── INFORMATION GIVEN
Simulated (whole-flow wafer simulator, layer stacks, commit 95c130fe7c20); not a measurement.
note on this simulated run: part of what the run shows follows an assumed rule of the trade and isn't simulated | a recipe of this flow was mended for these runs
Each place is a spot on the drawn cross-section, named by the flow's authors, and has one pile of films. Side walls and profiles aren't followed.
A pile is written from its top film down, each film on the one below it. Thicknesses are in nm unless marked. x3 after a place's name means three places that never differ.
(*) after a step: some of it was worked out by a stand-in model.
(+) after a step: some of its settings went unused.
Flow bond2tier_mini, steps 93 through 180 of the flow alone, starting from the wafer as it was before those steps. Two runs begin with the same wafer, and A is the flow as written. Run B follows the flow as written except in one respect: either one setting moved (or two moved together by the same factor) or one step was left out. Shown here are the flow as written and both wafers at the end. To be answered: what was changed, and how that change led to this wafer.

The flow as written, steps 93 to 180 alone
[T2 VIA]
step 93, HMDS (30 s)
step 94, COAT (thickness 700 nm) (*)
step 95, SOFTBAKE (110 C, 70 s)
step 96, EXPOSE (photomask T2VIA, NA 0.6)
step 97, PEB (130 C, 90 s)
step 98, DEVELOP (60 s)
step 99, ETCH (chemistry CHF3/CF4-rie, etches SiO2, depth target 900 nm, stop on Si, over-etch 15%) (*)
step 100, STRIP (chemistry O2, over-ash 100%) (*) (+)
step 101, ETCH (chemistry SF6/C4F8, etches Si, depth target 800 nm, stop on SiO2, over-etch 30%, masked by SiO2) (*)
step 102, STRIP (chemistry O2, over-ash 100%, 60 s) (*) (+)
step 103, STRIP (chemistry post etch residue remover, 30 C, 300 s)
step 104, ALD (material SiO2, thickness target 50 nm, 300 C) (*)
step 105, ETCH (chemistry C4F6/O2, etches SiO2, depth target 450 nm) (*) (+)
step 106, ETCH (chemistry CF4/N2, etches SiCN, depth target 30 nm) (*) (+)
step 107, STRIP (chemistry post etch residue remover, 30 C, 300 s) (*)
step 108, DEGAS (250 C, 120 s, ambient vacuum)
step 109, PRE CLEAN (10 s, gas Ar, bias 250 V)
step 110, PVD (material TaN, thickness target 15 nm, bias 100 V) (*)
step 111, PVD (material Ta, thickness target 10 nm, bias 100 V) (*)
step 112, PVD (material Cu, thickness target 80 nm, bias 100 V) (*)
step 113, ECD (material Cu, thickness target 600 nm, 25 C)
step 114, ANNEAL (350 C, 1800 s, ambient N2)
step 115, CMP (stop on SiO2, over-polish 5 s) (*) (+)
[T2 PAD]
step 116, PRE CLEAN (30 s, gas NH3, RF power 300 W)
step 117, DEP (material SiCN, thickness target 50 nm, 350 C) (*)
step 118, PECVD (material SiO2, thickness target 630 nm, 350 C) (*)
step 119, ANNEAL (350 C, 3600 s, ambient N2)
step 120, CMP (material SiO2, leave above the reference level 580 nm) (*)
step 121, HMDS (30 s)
────

# TASK ITEM:
Each line from the beginning of the listing up to the line where "(+) after a" appears needs to be given again exactly; please add nothing else.

# WRITTEN RESPONSE:
Simulated (whole-flow wafer simulator, layer stacks, commit 95c130fe7c20); not a measurement.
note on this simulated run: part of what the run shows follows an assumed rule of the trade and isn't simulated | a recipe of this flow was mended for these runs
Each place is a spot on the drawn cross-section, named by the flow's authors, and has one pile of films. Side walls and profiles aren't followed.
A pile is written from its top film down, each film on the one below it. Thicknesses are in nm unless marked. x3 after a place's name means three places that never differ.
(*) after a step: some of it was worked out by a stand-in model.
(+) after a step: some of its settings went unused.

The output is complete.